_Work task_
Copy all of the records exactly.

_Records supplied_
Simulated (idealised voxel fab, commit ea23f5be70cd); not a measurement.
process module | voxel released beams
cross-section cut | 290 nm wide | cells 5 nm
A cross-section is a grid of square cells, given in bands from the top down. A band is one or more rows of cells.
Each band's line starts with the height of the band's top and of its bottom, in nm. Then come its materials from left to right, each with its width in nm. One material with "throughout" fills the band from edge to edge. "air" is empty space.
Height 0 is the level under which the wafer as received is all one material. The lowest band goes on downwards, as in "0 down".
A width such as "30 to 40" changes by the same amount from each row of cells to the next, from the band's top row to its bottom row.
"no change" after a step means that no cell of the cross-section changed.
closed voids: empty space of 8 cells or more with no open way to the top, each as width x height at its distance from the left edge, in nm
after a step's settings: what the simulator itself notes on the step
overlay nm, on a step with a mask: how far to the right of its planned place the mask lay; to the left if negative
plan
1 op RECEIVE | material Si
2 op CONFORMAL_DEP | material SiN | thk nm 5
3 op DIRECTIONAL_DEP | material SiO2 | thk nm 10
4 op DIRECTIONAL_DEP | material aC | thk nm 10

_Response_
Simulated (idealised voxel fab, commit ea23f5be70cd); not a measurement.
process module | voxel released beams
cross-section cut | 290 nm wide | cells 5 nm
A cross-section is a grid of square cells, given in bands from the top down. A band is one or more rows of cells.
Each band's line starts with the height of the band's top and of its bottom, in nm. Then come its materials from left to right, each with its width in nm. One material with "throughout" fills the band from edge to edge. "air" is empty space.
Height 0 is the level under which the wafer as received is all one material. The lowest band goes on downwards, as in "0 down".
A width such as "30 to 40" changes by the same amount from each row of cells to the next, from the band's top row to its bottom row.
"no change" after a step means that no cell of the cross-section changed.
closed voids: empty space of 8 cells or more with no open way to the top, each as width x height at its distance from the left edge, in nm
after a step's settings: what the simulator itself notes on the step
overlay nm, on a step with a mask: how far to the right of its planned place the mask lay; to the left if negative
plan
1 op RECEIVE | material Si
2 op CONFORMAL_DEP | material SiN | thk nm 5
3 op DIRECTIONAL_DEP | material SiO2 | thk nm 10
4 op DIRECTIONAL_DEP | material aC | thk nm 10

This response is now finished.